Assignment: The entries that follow need to be retyped verbatim.

Record excerpts:
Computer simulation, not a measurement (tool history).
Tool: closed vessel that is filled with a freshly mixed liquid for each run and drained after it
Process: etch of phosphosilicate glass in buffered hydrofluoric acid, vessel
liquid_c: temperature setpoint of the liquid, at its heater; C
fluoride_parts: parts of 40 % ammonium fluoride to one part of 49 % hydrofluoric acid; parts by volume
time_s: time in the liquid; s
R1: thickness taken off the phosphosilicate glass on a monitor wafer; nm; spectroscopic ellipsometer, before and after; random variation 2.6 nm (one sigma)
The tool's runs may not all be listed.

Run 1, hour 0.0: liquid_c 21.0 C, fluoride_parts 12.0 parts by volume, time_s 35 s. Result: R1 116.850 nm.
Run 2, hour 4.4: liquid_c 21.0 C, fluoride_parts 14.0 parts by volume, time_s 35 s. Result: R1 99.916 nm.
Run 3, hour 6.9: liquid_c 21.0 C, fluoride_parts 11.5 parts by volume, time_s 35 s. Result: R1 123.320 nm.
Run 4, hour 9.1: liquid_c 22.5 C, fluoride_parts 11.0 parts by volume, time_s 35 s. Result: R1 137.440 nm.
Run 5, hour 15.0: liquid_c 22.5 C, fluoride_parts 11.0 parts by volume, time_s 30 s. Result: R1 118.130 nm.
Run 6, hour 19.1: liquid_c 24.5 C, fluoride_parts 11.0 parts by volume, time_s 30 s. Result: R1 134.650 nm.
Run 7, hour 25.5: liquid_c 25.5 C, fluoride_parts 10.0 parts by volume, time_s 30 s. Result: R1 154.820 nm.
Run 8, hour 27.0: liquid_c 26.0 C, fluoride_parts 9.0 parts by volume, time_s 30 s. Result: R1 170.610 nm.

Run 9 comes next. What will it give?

Reply:
Computer simulation, not a measurement (tool history).
Tool: closed vessel that is filled with a freshly mixed liquid for each run and drained after it
Process: etch of phosphosilicate glass in buffered hydrofluoric acid, vessel
liquid_c: temperature setpoint of the liquid, at its heater; C
fluoride_parts: parts of 40 % ammonium fluoride to one part of 49 % hydrofluoric acid; parts by volume
time_s: time in the liquid; s
R1: thickness taken off the phosphosilicate glass on a monitor wafer; nm; spectroscopic ellipsometer, before and after; random variation 2.6 nm (one sigma)
The tool's runs may not all be listed.

Run 1, hour 0.0: liquid_c 21.0 C, fluoride_parts 12.0 parts by volume, time_s 35 s. Result: R1 116.850 nm.
Run 2, hour 4.4: liquid_c 21.0 C, fluoride_parts 14.0 parts by volume, time_s 35 s. Result: R1 99.916 nm.
Run 3, hour 6.9: liquid_c 21.0 C, fluoride_parts 11.5 parts by volume, time_s 35 s. Result: R1 123.320 nm.
Run 4, hour 9.1: liquid_c 22.5 C, fluoride_parts 11.0 parts by volume, time_s 35 s. Result: R1 137.440 nm.
Run 5, hour 15.0: liquid_c 22.5 C, fluoride_parts 11.0 parts by volume, time_s 30 s. Result: R1 118.130 nm.
Run 6, hour 19.1: liquid_c 24.5 C, fluoride_parts 11.0 parts by volume, time_s 30 s. Result: R1 134.650 nm.
Run 7, hour 25.5: liquid_c 25.5 C, fluoride_parts 10.0 parts by volume, time_s 30 s. Result: R1 154.820 nm.
Run 8, hour 27.0: liquid_c 26.0 C, fluoride_parts 9.0 parts by volume, time_s 30 s. Result: R1 170.610 nm.

Run 9 comes next. What will it give?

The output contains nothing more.